**Work order**: Reproduce, character for character, the entries from their opening line through the line with "With a width like".

**Data listing**:
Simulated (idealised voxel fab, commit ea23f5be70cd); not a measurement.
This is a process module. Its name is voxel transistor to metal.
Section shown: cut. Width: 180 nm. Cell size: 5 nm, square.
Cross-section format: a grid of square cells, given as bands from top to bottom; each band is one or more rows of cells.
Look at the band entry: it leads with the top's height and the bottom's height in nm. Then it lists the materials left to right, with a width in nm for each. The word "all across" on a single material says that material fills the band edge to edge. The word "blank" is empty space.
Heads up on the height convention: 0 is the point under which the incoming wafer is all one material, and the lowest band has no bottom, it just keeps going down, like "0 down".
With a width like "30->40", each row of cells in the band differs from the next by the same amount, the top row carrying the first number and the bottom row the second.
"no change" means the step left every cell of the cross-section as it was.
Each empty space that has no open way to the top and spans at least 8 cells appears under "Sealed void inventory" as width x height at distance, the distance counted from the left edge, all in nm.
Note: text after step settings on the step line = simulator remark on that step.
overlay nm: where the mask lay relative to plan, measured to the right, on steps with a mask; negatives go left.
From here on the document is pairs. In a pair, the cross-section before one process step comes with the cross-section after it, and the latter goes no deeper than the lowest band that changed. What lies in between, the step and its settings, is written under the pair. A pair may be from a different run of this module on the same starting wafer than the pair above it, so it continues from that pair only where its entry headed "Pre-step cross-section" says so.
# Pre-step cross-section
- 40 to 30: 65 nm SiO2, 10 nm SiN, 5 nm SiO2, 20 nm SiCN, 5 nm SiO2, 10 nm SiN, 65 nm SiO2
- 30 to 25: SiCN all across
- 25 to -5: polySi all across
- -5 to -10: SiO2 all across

**Exercise response**:
Simulated (idealised voxel fab, commit ea23f5be70cd); not a measurement.
This is a process module. Its name is voxel transistor to metal.
Section shown: cut. Width: 180 nm. Cell size: 5 nm, square.
Cross-section format: a grid of square cells, given as bands from top to bottom; each band is one or more rows of cells.
Look at the band entry: it leads with the top's height and the bottom's height in nm. Then it lists the materials left to right, with a width in nm for each. The word "all across" on a single material says that material fills the band edge to edge. The word "blank" is empty space.
Heads up on the height convention: 0 is the point under which the incoming wafer is all one material, and the lowest band has no bottom, it just keeps going down, like "0 down".
With a width like "30->40", each row of cells in the band differs from the next by the same amount, the top row carrying the first number and the bottom row the second.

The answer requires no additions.